▬▬▬

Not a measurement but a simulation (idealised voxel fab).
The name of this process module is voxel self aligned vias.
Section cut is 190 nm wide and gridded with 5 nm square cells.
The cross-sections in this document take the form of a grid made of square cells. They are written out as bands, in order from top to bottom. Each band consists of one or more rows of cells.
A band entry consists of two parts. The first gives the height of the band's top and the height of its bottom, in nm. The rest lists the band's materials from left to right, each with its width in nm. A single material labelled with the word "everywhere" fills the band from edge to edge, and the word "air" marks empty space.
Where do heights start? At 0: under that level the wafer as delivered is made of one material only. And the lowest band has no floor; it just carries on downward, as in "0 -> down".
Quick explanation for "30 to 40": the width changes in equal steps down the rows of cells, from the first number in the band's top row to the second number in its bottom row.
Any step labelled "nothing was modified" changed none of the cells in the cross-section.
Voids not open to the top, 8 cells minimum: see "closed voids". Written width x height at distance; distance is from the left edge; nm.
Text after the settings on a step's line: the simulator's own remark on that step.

▬▬▬

▶ [Exercise]
An exact transcript of all the records is the expected result.

▶ [Response box]
Not a measurement but a simulation (idealised voxel fab).
The name of this process module is voxel self aligned vias.
Section cut is 190 nm wide and gridded with 5 nm square cells.
The cross-sections in this document take the form of a grid made of square cells. They are written out as bands, in order from top to bottom. Each band consists of one or more rows of cells.
A band entry consists of two parts. The first gives the height of the band's top and the height of its bottom, in nm. The rest lists the band's materials from left to right, each with its width in nm. A single material labelled with the word "everywhere" fills the band from edge to edge, and the word "air" marks empty space.
Where do heights start? At 0: under that level the wafer as delivered is made of one material only. And the lowest band has no floor; it just carries on downward, as in "0 -> down".
Quick explanation for "30 to 40": the width changes in equal steps down the rows of cells, from the first number in the band's top row to the second number in its bottom row.
Any step labelled "nothing was modified" changed none of the cells in the cross-section.
Voids not open to the top, 8 cells minimum: see "closed voids". Written width x height at distance; distance is from the left edge; nm.
Text after the settings on a step's line: the simulator's own remark on that step.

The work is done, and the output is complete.